_Excerpted records_
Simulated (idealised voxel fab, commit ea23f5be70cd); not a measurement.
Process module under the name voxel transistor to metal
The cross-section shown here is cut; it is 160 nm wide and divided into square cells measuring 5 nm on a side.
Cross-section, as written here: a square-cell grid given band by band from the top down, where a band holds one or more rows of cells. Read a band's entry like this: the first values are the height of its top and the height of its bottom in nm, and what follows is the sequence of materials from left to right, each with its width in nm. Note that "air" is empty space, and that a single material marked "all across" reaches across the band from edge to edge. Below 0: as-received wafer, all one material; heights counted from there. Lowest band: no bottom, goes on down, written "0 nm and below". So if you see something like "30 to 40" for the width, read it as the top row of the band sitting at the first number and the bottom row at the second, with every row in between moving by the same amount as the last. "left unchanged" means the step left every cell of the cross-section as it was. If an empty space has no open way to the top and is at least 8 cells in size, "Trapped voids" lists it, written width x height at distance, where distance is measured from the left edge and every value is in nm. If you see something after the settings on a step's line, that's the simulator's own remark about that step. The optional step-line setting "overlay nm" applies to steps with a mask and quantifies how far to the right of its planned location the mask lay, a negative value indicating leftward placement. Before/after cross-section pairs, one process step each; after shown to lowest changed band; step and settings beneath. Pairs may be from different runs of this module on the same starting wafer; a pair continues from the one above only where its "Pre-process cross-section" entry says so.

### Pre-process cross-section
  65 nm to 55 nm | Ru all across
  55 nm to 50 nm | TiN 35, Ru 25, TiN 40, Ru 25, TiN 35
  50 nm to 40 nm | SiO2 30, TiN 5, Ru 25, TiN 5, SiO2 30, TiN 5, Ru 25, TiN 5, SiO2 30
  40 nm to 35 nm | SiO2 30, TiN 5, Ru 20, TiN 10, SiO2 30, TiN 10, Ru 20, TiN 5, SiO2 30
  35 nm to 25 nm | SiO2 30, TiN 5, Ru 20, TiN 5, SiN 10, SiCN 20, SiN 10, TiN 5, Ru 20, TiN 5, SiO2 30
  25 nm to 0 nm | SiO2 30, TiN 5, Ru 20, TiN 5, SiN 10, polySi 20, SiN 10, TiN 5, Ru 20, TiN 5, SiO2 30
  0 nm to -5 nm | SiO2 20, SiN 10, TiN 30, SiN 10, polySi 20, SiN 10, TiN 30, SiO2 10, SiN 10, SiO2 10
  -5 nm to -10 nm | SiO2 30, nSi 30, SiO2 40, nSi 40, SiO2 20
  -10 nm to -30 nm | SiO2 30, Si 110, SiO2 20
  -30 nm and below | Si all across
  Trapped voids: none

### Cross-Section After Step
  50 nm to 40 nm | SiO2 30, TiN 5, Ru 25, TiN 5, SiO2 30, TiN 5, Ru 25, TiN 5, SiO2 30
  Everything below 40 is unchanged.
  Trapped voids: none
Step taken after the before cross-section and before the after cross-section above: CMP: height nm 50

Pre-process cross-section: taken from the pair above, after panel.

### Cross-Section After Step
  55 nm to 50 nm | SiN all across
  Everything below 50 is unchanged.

_Work instruction_
In your reply, restate exactly the lines from the start of the records above through the line holding "The cross-section shown", including both, and nothing else.

_Answer area_
Simulated (idealised voxel fab, commit ea23f5be70cd); not a measurement.
Process module under the name voxel transistor to metal
The cross-section shown here is cut; it is 160 nm wide and divided into square cells measuring 5 nm on a side.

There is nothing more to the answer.